• _Extracted material_
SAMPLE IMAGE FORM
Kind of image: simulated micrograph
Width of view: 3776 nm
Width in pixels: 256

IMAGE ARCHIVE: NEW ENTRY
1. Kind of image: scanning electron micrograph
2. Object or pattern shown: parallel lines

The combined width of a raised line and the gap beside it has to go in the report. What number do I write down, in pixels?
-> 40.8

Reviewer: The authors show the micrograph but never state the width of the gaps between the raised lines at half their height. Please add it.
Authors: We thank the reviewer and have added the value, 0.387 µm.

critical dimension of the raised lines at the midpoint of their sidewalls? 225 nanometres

• _Work instruction_
What you return must be an exact retyping of the lines above starting at the line with "Width of view: 3776 nm" and ending at the line with "Reviewer: The authors", and nothing besides.

• _Answer section_
Width of view: 3776 nm
Width in pixels: 256

IMAGE ARCHIVE: NEW ENTRY
1. Kind of image: scanning electron micrograph
2. Object or pattern shown: parallel lines

The combined width of a raised line and the gap beside it has to go in the report. What number do I write down, in pixels?
-> 40.8

Reviewer: The authors show the micrograph but never state the width of the gaps between the raised lines at half their height. Please add it.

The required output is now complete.